================================

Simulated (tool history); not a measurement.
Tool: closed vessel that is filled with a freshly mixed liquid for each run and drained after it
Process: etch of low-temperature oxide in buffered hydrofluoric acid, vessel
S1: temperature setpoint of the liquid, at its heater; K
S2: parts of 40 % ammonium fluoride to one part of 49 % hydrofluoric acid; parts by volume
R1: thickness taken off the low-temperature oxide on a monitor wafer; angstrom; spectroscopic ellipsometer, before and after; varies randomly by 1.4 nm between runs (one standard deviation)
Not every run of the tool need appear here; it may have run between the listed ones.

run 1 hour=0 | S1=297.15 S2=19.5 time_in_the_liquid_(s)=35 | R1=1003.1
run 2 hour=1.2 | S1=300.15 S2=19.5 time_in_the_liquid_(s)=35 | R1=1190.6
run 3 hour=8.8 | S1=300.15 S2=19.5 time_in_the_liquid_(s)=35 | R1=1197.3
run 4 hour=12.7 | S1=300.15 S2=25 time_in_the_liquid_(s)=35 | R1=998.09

================================

◆ WORK ORDER: In the entries above, find the line with "run 2 hour=1.2" and the line with "run 3 hour=8.8", then set down exactly those two and every line between them, nothing else.

◆ RESPONSE BOX:
run 2 hour=1.2 | S1=300.15 S2=19.5 time_in_the_liquid_(s)=35 | R1=1190.6
run 3 hour=8.8 | S1=300.15 S2=19.5 time_in_the_liquid_(s)=35 | R1=1197.3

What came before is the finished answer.